• _WORK REQUEST_
Starting at the first line of the data below, write out each line exactly until you reach the line containing "(+) after a", and include that line too.

• _SOURCE MATERIAL_
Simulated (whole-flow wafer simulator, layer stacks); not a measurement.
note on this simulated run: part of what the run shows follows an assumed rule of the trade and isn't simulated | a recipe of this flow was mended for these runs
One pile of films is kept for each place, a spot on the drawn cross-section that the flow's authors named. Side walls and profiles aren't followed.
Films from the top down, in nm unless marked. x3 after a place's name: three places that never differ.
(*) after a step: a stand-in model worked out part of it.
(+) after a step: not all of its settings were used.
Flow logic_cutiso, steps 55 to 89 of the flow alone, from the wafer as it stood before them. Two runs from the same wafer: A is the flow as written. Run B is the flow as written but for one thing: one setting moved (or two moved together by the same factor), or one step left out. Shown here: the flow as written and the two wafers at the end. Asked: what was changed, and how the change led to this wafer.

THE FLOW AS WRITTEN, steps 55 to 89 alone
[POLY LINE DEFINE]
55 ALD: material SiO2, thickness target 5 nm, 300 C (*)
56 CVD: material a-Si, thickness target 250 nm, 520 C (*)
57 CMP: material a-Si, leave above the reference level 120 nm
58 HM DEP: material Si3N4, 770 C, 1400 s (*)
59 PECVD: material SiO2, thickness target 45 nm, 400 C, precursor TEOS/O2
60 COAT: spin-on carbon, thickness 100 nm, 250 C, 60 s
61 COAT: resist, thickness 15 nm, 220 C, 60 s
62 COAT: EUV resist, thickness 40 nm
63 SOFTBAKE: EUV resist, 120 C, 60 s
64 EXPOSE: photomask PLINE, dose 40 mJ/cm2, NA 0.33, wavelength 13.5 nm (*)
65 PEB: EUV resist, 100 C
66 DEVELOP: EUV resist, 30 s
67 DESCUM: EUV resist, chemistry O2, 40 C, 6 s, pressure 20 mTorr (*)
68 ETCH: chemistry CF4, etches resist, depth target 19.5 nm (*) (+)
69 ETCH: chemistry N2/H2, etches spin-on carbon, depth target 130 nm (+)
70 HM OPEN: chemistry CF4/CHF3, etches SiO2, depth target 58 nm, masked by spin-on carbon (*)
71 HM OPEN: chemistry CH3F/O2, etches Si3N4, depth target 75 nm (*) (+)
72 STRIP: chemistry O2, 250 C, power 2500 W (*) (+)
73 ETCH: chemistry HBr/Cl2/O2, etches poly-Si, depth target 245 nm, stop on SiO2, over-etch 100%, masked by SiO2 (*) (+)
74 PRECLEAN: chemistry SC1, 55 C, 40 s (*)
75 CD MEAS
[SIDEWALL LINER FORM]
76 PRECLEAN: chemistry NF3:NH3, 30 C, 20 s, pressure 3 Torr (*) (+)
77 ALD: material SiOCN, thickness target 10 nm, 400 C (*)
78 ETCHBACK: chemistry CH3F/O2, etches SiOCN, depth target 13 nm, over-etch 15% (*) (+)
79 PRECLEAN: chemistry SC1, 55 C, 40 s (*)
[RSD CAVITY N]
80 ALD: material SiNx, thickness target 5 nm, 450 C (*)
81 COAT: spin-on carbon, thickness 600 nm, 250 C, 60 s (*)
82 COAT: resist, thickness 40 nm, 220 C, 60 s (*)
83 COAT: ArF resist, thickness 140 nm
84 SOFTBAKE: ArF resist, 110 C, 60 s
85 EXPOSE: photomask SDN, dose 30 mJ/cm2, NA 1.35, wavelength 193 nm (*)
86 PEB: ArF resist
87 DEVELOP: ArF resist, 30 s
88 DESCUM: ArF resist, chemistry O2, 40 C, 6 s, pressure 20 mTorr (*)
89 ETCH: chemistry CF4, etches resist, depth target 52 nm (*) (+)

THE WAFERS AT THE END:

• _RESULT_
Simulated (whole-flow wafer simulator, layer stacks); not a measurement.
note on this simulated run: part of what the run shows follows an assumed rule of the trade and isn't simulated | a recipe of this flow was mended for these runs
One pile of films is kept for each place, a spot on the drawn cross-section that the flow's authors named. Side walls and profiles aren't followed.
Films from the top down, in nm unless marked. x3 after a place's name: three places that never differ.
(*) after a step: a stand-in model worked out part of it.
(+) after a step: not all of its settings were used.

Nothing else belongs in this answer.